══ Given records

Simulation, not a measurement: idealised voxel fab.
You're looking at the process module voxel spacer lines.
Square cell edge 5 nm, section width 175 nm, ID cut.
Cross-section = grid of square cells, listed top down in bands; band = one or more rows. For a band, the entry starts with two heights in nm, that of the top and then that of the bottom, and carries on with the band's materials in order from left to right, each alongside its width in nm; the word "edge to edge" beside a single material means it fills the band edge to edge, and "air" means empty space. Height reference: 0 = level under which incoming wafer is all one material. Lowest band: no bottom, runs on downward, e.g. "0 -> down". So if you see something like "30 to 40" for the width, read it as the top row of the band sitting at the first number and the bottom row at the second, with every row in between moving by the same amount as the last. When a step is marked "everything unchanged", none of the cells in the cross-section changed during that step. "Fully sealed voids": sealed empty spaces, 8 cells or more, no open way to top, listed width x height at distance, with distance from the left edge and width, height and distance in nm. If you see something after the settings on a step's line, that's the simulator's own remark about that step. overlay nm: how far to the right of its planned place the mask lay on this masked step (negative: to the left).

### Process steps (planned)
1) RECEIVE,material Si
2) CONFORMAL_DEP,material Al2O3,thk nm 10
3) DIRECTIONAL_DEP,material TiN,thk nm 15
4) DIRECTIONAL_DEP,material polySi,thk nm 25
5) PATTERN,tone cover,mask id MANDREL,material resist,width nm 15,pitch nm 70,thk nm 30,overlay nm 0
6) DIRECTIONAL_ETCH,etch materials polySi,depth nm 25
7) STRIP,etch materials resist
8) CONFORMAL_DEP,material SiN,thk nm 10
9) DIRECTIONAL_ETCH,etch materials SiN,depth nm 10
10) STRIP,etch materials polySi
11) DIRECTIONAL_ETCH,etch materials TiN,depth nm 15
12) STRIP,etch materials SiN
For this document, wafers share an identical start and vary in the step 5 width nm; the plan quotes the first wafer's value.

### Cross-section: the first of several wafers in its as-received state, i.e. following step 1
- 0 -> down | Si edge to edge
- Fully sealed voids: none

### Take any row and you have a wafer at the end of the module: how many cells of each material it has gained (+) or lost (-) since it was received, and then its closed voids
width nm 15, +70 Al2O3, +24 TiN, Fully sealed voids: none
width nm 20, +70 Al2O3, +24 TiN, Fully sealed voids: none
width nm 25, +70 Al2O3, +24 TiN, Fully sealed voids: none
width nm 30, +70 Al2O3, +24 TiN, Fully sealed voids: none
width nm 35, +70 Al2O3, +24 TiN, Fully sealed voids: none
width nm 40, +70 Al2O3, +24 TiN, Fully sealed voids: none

════

● **Required action**: Extract from the records above the lines from the one containing "6) DIRECTIONAL_ETCH,etch materials" to the one containing "### Take any", both lines included, exactly as they appear and with nothing else.

● **Task solution**:
6) DIRECTIONAL_ETCH,etch materials polySi,depth nm 25
7) STRIP,etch materials resist
8) CONFORMAL_DEP,material SiN,thk nm 10
9) DIRECTIONAL_ETCH,etch materials SiN,depth nm 10
10) STRIP,etch materials polySi
11) DIRECTIONAL_ETCH,etch materials TiN,depth nm 15
12) STRIP,etch materials SiN
For this document, wafers share an identical start and vary in the step 5 width nm; the plan quotes the first wafer's value.

### Cross-section: the first of several wafers in its as-received state, i.e. following step 1
- 0 -> down | Si edge to edge
- Fully sealed voids: none

### Take any row and you have a wafer at the end of the module: how many cells of each material it has gained (+) or lost (-) since it was received, and then its closed voids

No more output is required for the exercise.